#### EXTRACTED MATERIAL

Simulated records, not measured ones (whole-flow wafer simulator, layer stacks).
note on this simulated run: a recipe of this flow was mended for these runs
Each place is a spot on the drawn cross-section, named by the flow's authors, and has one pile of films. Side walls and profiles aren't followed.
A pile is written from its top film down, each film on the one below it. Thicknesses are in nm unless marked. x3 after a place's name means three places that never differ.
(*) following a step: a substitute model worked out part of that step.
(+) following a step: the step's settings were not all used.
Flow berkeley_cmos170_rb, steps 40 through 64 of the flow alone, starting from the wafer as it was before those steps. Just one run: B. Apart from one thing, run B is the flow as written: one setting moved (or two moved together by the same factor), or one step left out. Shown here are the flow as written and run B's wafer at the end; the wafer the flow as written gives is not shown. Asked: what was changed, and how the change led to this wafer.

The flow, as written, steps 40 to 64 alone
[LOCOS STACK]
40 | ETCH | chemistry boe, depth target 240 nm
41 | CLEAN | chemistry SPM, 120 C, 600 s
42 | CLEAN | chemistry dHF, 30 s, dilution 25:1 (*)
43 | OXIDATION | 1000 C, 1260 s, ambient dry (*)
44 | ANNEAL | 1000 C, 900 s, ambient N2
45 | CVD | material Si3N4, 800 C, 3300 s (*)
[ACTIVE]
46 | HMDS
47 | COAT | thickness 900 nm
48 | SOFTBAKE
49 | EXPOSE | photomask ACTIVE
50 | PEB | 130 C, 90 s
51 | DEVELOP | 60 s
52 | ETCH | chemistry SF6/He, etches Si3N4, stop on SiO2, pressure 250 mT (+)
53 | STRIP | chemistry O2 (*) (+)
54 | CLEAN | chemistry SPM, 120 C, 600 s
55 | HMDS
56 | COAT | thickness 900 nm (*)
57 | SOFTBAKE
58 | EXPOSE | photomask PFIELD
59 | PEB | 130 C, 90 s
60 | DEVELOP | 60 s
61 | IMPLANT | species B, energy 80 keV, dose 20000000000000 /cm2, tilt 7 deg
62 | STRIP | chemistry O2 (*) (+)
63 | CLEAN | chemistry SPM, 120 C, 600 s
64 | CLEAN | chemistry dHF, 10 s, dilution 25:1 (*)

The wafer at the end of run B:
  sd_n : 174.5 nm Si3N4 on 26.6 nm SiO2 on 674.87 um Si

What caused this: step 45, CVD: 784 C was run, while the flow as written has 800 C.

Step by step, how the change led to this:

########

### WORK REQUEST
From the records above, print exactly the lines that run from the line with "42 | CLEAN |" to the line with "50 | PEB | 130 C, 90 s", inclusive.

### RESPONSE AREA
42 | CLEAN | chemistry dHF, 30 s, dilution 25:1 (*)
43 | OXIDATION | 1000 C, 1260 s, ambient dry (*)
44 | ANNEAL | 1000 C, 900 s, ambient N2
45 | CVD | material Si3N4, 800 C, 3300 s (*)
[ACTIVE]
46 | HMDS
47 | COAT | thickness 900 nm
48 | SOFTBAKE
49 | EXPOSE | photomask ACTIVE
50 | PEB | 130 C, 90 s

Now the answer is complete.